Data provided:
╔══

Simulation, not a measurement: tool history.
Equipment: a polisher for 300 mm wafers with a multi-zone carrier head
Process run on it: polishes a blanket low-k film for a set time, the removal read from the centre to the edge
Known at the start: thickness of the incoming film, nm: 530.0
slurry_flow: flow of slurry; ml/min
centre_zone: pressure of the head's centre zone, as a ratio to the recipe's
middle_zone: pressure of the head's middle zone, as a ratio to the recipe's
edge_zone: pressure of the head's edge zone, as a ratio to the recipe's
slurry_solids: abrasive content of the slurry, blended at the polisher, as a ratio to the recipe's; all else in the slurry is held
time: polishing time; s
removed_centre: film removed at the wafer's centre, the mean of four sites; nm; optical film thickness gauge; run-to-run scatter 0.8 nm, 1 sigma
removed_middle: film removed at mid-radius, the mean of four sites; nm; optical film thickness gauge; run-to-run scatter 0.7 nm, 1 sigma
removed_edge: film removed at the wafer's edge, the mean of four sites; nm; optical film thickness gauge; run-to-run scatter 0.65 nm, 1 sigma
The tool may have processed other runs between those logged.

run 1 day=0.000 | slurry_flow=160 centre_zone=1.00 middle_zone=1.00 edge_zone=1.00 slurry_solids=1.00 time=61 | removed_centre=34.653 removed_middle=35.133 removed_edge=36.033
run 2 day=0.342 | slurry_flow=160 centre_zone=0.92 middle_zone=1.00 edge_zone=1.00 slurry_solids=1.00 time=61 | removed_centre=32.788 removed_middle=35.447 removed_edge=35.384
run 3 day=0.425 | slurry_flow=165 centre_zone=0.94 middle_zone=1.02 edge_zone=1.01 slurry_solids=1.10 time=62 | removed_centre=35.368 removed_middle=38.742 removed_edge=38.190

╚══

Required action: The whole listing above, restated word for word, is the required answer.

Worked solution:
Simulation, not a measurement: tool history.
Equipment: a polisher for 300 mm wafers with a multi-zone carrier head
Process run on it: polishes a blanket low-k film for a set time, the removal read from the centre to the edge
Known at the start: thickness of the incoming film, nm: 530.0
slurry_flow: flow of slurry; ml/min
centre_zone: pressure of the head's centre zone, as a ratio to the recipe's
middle_zone: pressure of the head's middle zone, as a ratio to the recipe's
edge_zone: pressure of the head's edge zone, as a ratio to the recipe's
slurry_solids: abrasive content of the slurry, blended at the polisher, as a ratio to the recipe's; all else in the slurry is held
time: polishing time; s
removed_centre: film removed at the wafer's centre, the mean of four sites; nm; optical film thickness gauge; run-to-run scatter 0.8 nm, 1 sigma
removed_middle: film removed at mid-radius, the mean of four sites; nm; optical film thickness gauge; run-to-run scatter 0.7 nm, 1 sigma
removed_edge: film removed at the wafer's edge, the mean of four sites; nm; optical film thickness gauge; run-to-run scatter 0.65 nm, 1 sigma
The tool may have processed other runs between those logged.

run 1 day=0.000 | slurry_flow=160 centre_zone=1.00 middle_zone=1.00 edge_zone=1.00 slurry_solids=1.00 time=61 | removed_centre=34.653 removed_middle=35.133 removed_edge=36.033
run 2 day=0.342 | slurry_flow=160 centre_zone=0.92 middle_zone=1.00 edge_zone=1.00 slurry_solids=1.00 time=61 | removed_centre=32.788 removed_middle=35.447 removed_edge=35.384
run 3 day=0.425 | slurry_flow=165 centre_zone=0.94 middle_zone=1.02 edge_zone=1.01 slurry_solids=1.10 time=62 | removed_centre=35.368 removed_middle=38.742 removed_edge=38.190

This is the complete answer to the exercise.